§ **Work order**: Print word for word the first line of the records below and every following line through the one containing "Looked at the"; print nothing else.

□ □ □ □ □ □ □

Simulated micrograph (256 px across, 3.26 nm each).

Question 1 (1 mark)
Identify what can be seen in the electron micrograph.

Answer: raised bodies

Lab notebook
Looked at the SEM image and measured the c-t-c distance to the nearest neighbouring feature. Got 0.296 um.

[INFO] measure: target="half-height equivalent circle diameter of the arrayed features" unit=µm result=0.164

□ □ □ □ □ □ □

§ **Answer area**:
Simulated micrograph (256 px across, 3.26 nm each).

Question 1 (1 mark)
Identify what can be seen in the electron micrograph.

Answer: raised bodies

Lab notebook
Looked at the SEM image and measured the c-t-c distance to the nearest neighbouring feature. Got 0.296 um.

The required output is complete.